Work request: Up to and including the line that contains "One pile of", reproduce every line exactly, beginning with the first line below.

Information:
=== Section Start ===

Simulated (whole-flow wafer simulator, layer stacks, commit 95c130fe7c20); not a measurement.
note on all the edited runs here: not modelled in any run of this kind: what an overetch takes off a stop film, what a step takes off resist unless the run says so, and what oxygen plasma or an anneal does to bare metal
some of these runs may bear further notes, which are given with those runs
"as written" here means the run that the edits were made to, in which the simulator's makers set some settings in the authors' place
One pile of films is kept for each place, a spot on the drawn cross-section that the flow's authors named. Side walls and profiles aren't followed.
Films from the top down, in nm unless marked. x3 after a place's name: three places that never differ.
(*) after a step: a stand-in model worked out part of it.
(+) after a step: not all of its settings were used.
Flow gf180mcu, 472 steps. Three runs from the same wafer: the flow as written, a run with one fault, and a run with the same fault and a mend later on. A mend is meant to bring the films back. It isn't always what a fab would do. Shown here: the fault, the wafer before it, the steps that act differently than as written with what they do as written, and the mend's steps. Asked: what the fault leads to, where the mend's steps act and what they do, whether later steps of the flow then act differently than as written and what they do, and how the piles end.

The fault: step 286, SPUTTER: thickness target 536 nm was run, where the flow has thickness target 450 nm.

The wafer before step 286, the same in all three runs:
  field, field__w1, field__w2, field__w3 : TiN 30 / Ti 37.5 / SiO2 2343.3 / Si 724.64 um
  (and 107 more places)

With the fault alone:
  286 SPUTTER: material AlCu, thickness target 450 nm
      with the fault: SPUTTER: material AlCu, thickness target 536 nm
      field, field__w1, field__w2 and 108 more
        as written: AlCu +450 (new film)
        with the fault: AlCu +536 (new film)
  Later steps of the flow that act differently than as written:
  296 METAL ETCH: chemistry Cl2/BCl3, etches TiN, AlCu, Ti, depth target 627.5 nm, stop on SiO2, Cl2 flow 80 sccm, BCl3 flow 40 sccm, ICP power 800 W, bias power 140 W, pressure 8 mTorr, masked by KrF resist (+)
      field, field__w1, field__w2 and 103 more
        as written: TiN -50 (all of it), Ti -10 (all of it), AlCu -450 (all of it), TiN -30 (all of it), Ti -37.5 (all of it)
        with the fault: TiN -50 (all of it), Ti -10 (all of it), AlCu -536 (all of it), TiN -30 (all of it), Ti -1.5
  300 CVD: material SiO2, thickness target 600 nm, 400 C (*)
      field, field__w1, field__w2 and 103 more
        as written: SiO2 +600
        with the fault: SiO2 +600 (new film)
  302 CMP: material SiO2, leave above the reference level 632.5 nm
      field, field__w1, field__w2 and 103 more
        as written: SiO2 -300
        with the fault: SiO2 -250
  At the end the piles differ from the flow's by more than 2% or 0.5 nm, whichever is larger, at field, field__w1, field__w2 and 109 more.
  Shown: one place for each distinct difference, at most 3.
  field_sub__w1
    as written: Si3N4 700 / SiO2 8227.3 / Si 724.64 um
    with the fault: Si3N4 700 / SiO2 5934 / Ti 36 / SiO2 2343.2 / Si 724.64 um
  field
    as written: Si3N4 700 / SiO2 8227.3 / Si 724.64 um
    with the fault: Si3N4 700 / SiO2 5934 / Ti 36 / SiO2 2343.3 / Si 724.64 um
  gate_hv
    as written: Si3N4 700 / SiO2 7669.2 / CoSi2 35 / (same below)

=== Section End ===

Task answer:
Simulated (whole-flow wafer simulator, layer stacks, commit 95c130fe7c20); not a measurement.
note on all the edited runs here: not modelled in any run of this kind: what an overetch takes off a stop film, what a step takes off resist unless the run says so, and what oxygen plasma or an anneal does to bare metal
some of these runs may bear further notes, which are given with those runs
"as written" here means the run that the edits were made to, in which the simulator's makers set some settings in the authors' place
One pile of films is kept for each place, a spot on the drawn cross-section that the flow's authors named. Side walls and profiles aren't followed.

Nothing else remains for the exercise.